Work instruction
Restate the data that follows exactly as it stands, beginning with the first line and ending with the line that contains "start_h: hours from".

Listed entries
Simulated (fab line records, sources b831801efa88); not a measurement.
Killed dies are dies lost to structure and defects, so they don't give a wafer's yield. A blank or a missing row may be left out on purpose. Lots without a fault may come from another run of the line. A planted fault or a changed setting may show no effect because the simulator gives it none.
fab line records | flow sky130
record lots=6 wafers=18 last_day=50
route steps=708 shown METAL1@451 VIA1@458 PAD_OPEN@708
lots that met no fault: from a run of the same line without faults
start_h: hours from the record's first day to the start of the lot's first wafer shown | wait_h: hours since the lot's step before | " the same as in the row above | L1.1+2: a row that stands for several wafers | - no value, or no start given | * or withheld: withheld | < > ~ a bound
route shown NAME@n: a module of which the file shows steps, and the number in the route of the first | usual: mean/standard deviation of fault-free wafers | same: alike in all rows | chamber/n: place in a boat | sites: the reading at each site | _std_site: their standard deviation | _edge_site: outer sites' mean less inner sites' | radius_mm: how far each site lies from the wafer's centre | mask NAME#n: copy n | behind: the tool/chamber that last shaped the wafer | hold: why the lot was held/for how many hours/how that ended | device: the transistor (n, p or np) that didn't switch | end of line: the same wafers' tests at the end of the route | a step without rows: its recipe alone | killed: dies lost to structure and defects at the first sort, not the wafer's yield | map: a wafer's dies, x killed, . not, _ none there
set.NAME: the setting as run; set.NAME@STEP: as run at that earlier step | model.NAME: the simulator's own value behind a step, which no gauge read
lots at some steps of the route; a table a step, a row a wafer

Answer area
Simulated (fab line records, sources b831801efa88); not a measurement.
Killed dies are dies lost to structure and defects, so they don't give a wafer's yield. A blank or a missing row may be left out on purpose. Lots without a fault may come from another run of the line. A planted fault or a changed setting may show no effect because the simulator gives it none.
fab line records | flow sky130
record lots=6 wafers=18 last_day=50
route steps=708 shown METAL1@451 VIA1@458 PAD_OPEN@708
lots that met no fault: from a run of the same line without faults
start_h: hours from the record's first day to the start of the lot's first wafer shown | wait_h: hours since the lot's step before | " the same as in the row above | L1.1+2: a row that stands for several wafers | - no value, or no start given | * or withheld: withheld | < > ~ a bound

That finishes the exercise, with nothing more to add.